→ **Data extract**
· · · · · · ·
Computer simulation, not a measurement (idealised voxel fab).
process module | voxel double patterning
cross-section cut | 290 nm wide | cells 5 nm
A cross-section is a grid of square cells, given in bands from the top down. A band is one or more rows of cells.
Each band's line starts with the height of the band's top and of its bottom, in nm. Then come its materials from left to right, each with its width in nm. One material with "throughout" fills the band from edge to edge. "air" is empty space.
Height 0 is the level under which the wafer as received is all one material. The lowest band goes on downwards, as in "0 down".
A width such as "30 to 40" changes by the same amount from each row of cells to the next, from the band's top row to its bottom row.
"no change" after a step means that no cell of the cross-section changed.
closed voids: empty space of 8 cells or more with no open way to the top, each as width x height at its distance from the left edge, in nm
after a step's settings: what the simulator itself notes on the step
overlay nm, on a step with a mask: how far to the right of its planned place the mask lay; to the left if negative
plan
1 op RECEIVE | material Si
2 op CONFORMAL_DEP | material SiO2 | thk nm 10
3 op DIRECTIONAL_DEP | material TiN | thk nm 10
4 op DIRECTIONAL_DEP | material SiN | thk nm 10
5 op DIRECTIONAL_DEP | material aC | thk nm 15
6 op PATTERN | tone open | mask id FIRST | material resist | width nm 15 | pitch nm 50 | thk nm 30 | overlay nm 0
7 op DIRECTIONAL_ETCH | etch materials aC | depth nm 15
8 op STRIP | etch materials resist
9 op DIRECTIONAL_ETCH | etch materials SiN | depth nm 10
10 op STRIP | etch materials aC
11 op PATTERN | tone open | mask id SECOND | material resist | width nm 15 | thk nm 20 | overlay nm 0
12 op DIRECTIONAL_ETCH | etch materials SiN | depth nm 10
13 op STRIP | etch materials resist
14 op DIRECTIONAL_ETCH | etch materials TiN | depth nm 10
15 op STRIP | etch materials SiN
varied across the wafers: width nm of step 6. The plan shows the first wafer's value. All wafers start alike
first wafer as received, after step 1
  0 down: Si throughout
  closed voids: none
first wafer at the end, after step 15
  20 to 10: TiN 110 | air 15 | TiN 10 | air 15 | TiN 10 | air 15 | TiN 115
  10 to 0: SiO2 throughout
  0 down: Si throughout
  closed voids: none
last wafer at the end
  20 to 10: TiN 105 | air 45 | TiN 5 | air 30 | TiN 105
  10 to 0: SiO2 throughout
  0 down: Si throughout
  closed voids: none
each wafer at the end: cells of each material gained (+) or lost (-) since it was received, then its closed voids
· · · · · · ·

→ **Work item**
Could you retype exactly the lines from the first one of the records through the line containing "after a step's", both included, and nothing more?

→ **Written response**
Computer simulation, not a measurement (idealised voxel fab).
process module | voxel double patterning
cross-section cut | 290 nm wide | cells 5 nm
A cross-section is a grid of square cells, given in bands from the top down. A band is one or more rows of cells.
Each band's line starts with the height of the band's top and of its bottom, in nm. Then come its materials from left to right, each with its width in nm. One material with "throughout" fills the band from edge to edge. "air" is empty space.
Height 0 is the level under which the wafer as received is all one material. The lowest band goes on downwards, as in "0 down".
A width such as "30 to 40" changes by the same amount from each row of cells to the next, from the band's top row to its bottom row.
"no change" after a step means that no cell of the cross-section changed.
closed voids: empty space of 8 cells or more with no open way to the top, each as width x height at its distance from the left edge, in nm
after a step's settings: what the simulator itself notes on the step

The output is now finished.